***** Dataset

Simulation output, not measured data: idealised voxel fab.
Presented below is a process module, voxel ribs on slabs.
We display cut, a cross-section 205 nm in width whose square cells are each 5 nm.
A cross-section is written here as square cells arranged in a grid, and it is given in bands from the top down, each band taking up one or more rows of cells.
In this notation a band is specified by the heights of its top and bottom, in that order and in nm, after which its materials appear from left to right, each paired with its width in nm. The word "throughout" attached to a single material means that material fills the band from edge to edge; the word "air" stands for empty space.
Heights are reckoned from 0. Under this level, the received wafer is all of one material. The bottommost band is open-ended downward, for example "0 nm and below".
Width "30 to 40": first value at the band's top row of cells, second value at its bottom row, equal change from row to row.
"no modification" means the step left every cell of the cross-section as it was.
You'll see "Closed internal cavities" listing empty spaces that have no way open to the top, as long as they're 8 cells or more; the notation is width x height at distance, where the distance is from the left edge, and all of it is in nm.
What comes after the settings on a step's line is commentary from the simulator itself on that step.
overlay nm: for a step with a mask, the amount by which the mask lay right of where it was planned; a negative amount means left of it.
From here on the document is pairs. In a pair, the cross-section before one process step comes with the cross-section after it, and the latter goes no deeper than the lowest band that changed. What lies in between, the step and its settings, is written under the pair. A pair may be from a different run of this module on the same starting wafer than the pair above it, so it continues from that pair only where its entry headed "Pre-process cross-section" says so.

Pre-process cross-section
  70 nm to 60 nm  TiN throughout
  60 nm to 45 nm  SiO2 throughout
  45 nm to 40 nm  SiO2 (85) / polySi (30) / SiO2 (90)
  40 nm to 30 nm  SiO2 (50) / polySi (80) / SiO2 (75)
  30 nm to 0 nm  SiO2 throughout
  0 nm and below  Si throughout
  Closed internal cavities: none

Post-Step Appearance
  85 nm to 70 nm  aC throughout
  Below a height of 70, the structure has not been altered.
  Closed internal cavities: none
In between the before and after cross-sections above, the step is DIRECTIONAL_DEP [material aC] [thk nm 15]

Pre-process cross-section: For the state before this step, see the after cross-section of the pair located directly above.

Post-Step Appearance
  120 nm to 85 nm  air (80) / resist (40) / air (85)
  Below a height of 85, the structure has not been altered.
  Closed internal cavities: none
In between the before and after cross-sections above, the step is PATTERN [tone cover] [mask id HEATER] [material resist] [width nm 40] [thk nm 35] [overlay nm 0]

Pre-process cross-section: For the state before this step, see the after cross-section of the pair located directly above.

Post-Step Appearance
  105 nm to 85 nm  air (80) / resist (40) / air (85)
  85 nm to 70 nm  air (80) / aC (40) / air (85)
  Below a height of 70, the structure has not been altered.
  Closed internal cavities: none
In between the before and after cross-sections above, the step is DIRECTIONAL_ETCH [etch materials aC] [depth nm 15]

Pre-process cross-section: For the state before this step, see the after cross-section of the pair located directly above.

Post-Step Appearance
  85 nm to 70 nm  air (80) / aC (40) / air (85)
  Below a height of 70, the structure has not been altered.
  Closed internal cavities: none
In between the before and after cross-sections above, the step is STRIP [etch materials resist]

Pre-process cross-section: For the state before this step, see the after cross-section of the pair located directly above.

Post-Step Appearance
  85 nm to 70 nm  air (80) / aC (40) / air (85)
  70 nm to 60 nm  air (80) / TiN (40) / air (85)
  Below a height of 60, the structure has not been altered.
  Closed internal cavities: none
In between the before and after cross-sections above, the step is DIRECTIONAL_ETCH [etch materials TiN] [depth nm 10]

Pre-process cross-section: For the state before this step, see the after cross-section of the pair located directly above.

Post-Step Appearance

**********

Work item
Only the lines from the beginning of the data above through the line containing "A cross-section is" should be repeated, exactly as they appear.

Answer space
Simulation output, not measured data: idealised voxel fab.
Presented below is a process module, voxel ribs on slabs.
We display cut, a cross-section 205 nm in width whose square cells are each 5 nm.
A cross-section is written here as square cells arranged in a grid, and it is given in bands from the top down, each band taking up one or more rows of cells.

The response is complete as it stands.